Required action: Below is a listing. Quote from it, exactly, the lines from the one containing "At day 6.362: gauge calibrated." down to the one containing "Run 9, day 19.533: usual", both ends included, and nothing else.

═══ Excerpted records ═══

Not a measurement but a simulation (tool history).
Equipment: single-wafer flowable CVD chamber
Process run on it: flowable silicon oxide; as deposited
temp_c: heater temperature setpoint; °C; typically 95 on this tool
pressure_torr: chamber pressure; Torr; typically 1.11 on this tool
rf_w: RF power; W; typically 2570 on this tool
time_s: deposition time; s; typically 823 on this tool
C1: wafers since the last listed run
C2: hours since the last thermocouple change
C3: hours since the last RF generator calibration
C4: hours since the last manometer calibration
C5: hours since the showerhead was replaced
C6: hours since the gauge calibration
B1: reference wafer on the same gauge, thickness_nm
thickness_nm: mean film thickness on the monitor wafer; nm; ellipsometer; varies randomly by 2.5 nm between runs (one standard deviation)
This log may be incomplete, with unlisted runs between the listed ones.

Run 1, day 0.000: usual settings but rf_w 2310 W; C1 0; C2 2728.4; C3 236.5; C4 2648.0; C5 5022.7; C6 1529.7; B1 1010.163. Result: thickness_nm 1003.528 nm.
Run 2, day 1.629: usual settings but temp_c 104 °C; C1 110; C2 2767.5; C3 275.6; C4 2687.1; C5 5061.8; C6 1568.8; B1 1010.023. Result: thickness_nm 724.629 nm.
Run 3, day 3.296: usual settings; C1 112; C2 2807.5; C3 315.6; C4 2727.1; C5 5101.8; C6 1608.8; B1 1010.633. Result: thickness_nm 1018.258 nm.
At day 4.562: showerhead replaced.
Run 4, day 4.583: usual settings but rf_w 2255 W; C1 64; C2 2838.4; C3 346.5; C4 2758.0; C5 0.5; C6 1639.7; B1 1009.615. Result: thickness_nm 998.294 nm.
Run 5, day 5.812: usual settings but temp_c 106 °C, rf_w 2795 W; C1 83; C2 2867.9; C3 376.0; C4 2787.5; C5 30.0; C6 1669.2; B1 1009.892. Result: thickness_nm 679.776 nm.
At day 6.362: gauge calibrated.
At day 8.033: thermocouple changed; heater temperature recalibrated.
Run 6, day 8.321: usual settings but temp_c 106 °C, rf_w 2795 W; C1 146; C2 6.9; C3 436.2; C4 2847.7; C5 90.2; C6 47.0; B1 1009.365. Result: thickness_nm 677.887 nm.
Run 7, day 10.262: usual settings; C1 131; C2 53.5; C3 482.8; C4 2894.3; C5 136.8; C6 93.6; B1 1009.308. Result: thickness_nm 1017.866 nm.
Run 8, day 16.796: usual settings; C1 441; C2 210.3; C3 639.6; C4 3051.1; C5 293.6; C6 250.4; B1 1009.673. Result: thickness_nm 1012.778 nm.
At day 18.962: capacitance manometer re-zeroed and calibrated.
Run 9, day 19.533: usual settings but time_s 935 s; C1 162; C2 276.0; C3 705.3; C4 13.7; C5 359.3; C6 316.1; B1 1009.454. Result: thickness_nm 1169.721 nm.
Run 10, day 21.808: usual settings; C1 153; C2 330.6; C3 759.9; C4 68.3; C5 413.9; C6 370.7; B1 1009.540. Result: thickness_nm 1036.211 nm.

═══

Task answer:
At day 6.362: gauge calibrated.
At day 8.033: thermocouple changed; heater temperature recalibrated.
Run 6, day 8.321: usual settings but temp_c 106 °C, rf_w 2795 W; C1 146; C2 6.9; C3 436.2; C4 2847.7; C5 90.2; C6 47.0; B1 1009.365. Result: thickness_nm 677.887 nm.
Run 7, day 10.262: usual settings; C1 131; C2 53.5; C3 482.8; C4 2894.3; C5 136.8; C6 93.6; B1 1009.308. Result: thickness_nm 1017.866 nm.
Run 8, day 16.796: usual settings; C1 441; C2 210.3; C3 639.6; C4 3051.1; C5 293.6; C6 250.4; B1 1009.673. Result: thickness_nm 1012.778 nm.
At day 18.962: capacitance manometer re-zeroed and calibrated.
Run 9, day 19.533: usual settings but time_s 935 s; C1 162; C2 276.0; C3 705.3; C4 13.7; C5 359.3; C6 316.1; B1 1009.454. Result: thickness_nm 1169.721 nm.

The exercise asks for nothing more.